--*--

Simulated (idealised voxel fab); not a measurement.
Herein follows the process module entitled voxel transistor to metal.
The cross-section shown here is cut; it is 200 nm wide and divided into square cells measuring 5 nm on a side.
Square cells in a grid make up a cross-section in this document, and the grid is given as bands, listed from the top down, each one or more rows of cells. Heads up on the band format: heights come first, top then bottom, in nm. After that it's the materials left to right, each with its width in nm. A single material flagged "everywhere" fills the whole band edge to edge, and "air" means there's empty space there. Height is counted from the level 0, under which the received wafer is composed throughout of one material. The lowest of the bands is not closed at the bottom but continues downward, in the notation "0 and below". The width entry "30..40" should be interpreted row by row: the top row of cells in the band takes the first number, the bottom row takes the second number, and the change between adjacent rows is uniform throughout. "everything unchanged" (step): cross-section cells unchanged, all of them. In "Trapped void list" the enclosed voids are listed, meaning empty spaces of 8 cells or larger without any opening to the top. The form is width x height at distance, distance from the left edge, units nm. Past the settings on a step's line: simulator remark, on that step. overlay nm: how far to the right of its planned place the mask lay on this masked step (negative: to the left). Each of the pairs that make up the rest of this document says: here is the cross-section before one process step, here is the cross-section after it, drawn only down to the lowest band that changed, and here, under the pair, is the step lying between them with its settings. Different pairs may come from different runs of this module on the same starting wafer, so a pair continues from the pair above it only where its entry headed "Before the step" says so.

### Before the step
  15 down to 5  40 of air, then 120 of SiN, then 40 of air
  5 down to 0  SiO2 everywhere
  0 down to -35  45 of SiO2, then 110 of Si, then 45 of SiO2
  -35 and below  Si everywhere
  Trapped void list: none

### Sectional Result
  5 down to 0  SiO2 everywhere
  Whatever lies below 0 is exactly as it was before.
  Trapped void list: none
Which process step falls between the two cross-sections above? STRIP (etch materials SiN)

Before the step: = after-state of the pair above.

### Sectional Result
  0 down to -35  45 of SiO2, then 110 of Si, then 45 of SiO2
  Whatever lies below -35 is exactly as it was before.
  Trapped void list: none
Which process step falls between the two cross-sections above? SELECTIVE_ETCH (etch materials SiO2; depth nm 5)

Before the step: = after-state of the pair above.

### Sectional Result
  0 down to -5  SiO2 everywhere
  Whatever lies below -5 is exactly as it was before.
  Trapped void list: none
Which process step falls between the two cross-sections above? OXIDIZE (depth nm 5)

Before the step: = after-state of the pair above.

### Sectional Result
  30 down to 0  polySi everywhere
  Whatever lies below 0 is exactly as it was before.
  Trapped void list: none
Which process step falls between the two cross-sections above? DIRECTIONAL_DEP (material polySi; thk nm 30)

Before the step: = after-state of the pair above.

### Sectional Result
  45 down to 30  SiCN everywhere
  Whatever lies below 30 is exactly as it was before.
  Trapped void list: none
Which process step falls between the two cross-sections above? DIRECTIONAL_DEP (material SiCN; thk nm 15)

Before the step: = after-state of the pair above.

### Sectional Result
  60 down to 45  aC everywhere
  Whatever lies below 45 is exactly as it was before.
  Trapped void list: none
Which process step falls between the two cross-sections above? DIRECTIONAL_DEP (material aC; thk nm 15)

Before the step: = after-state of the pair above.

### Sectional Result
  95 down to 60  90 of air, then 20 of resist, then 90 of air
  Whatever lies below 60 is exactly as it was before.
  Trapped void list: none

--*--

From the first line of the records above down to the line containing "The cross-section shown", repeat each line exactly as written. Include both of those lines and add nothing.

Simulated (idealised voxel fab); not a measurement.
Herein follows the process module entitled voxel transistor to metal.
The cross-section shown here is cut; it is 200 nm wide and divided into square cells measuring 5 nm on a side.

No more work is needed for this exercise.